------------------------------------------------------------

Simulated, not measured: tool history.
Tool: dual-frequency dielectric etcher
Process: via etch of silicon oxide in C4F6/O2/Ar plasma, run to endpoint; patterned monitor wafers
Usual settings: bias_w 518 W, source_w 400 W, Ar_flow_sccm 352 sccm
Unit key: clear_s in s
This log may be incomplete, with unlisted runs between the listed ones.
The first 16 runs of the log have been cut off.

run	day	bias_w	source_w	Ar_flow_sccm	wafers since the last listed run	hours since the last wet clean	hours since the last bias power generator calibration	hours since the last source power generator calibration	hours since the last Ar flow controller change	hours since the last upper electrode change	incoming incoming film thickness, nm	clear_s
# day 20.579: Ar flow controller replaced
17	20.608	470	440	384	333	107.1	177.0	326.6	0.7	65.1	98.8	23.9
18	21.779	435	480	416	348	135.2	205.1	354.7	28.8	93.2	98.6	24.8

------------------------------------------------------------

All entries should be restated word for word.

Exercise answer
Simulated, not measured: tool history.
Tool: dual-frequency dielectric etcher
Process: via etch of silicon oxide in C4F6/O2/Ar plasma, run to endpoint; patterned monitor wafers
Usual settings: bias_w 518 W, source_w 400 W, Ar_flow_sccm 352 sccm
Unit key: clear_s in s
This log may be incomplete, with unlisted runs between the listed ones.
The first 16 runs of the log have been cut off.

run	day	bias_w	source_w	Ar_flow_sccm	wafers since the last listed run	hours since the last wet clean	hours since the last bias power generator calibration	hours since the last source power generator calibration	hours since the last Ar flow controller change	hours since the last upper electrode change	incoming incoming film thickness, nm	clear_s
# day 20.579: Ar flow controller replaced
17	20.608	470	440	384	333	107.1	177.0	326.6	0.7	65.1	98.8	23.9
18	21.779	435	480	416	348	135.2	205.1	354.7	28.8	93.2	98.6	24.8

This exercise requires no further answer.